■ Information:
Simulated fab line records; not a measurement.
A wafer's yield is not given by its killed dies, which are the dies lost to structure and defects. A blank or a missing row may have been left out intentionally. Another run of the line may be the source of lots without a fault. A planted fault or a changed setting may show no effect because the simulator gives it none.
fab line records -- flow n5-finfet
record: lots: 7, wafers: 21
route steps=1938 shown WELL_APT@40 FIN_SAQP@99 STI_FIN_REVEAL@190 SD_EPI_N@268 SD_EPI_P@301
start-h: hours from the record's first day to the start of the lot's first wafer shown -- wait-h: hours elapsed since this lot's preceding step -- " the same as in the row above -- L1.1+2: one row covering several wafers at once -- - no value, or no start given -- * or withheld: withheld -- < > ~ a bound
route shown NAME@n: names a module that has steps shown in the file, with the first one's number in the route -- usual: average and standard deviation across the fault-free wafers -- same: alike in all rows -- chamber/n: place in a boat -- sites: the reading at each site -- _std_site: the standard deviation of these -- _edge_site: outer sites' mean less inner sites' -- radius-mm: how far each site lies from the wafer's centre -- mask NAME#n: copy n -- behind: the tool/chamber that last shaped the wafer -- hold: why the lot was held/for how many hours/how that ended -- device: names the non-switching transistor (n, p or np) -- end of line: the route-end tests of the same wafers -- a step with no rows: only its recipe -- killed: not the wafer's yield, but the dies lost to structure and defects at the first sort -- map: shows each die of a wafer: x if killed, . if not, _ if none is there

■ Exercise:
Restate all of the entries above precisely.

■ Task result:
Simulated fab line records; not a measurement.
A wafer's yield is not given by its killed dies, which are the dies lost to structure and defects. A blank or a missing row may have been left out intentionally. Another run of the line may be the source of lots without a fault. A planted fault or a changed setting may show no effect because the simulator gives it none.
fab line records -- flow n5-finfet
record: lots: 7, wafers: 21
route steps=1938 shown WELL_APT@40 FIN_SAQP@99 STI_FIN_REVEAL@190 SD_EPI_N@268 SD_EPI_P@301
start-h: hours from the record's first day to the start of the lot's first wafer shown -- wait-h: hours elapsed since this lot's preceding step -- " the same as in the row above -- L1.1+2: one row covering several wafers at once -- - no value, or no start given -- * or withheld: withheld -- < > ~ a bound
route shown NAME@n: names a module that has steps shown in the file, with the first one's number in the route -- usual: average and standard deviation across the fault-free wafers -- same: alike in all rows -- chamber/n: place in a boat -- sites: the reading at each site -- _std_site: the standard deviation of these -- _edge_site: outer sites' mean less inner sites' -- radius-mm: how far each site lies from the wafer's centre -- mask NAME#n: copy n -- behind: the tool/chamber that last shaped the wafer -- hold: why the lot was held/for how many hours/how that ended -- device: names the non-switching transistor (n, p or np) -- end of line: the route-end tests of the same wafers -- a step with no rows: only its recipe -- killed: not the wafer's yield, but the dies lost to structure and defects at the first sort -- map: shows each die of a wafer: x if killed, . if not, _ if none is there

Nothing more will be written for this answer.